##### DATA TO EXAMINE

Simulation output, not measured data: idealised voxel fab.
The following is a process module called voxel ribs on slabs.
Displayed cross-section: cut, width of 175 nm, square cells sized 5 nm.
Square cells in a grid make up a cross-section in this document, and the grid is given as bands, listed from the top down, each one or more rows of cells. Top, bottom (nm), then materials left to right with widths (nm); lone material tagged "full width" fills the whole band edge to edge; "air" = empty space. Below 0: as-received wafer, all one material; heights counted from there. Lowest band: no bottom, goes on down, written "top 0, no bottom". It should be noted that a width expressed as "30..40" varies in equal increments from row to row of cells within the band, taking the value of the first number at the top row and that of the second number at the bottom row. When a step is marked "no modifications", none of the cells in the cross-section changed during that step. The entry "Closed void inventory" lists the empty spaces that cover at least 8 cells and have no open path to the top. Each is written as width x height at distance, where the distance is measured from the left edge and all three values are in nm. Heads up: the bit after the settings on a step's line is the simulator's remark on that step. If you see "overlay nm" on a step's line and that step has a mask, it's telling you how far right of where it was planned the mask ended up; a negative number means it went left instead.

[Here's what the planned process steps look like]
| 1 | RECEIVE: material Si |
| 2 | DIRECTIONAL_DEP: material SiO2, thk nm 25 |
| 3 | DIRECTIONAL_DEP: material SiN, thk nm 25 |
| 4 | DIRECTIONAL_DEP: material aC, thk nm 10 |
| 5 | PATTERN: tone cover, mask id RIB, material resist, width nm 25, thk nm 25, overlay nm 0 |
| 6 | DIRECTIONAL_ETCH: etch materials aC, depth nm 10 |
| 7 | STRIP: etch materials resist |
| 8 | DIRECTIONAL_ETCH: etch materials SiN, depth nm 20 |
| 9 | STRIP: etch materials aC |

##########

Would you give the entries back word for word?

__EXPECTED ANSWER__:
Simulation output, not measured data: idealised voxel fab.
The following is a process module called voxel ribs on slabs.
Displayed cross-section: cut, width of 175 nm, square cells sized 5 nm.
Square cells in a grid make up a cross-section in this document, and the grid is given as bands, listed from the top down, each one or more rows of cells. Top, bottom (nm), then materials left to right with widths (nm); lone material tagged "full width" fills the whole band edge to edge; "air" = empty space. Below 0: as-received wafer, all one material; heights counted from there. Lowest band: no bottom, goes on down, written "top 0, no bottom". It should be noted that a width expressed as "30..40" varies in equal increments from row to row of cells within the band, taking the value of the first number at the top row and that of the second number at the bottom row. When a step is marked "no modifications", none of the cells in the cross-section changed during that step. The entry "Closed void inventory" lists the empty spaces that cover at least 8 cells and have no open path to the top. Each is written as width x height at distance, where the distance is measured from the left edge and all three values are in nm. Heads up: the bit after the settings on a step's line is the simulator's remark on that step. If you see "overlay nm" on a step's line and that step has a mask, it's telling you how far right of where it was planned the mask ended up; a negative number means it went left instead.

[Here's what the planned process steps look like]
| 1 | RECEIVE: material Si |
| 2 | DIRECTIONAL_DEP: material SiO2, thk nm 25 |
| 3 | DIRECTIONAL_DEP: material SiN, thk nm 25 |
| 4 | DIRECTIONAL_DEP: material aC, thk nm 10 |
| 5 | PATTERN: tone cover, mask id RIB, material resist, width nm 25, thk nm 25, overlay nm 0 |
| 6 | DIRECTIONAL_ETCH: etch materials aC, depth nm 10 |
| 7 | STRIP: etch materials resist |
| 8 | DIRECTIONAL_ETCH: etch materials SiN, depth nm 20 |
| 9 | STRIP: etch materials aC |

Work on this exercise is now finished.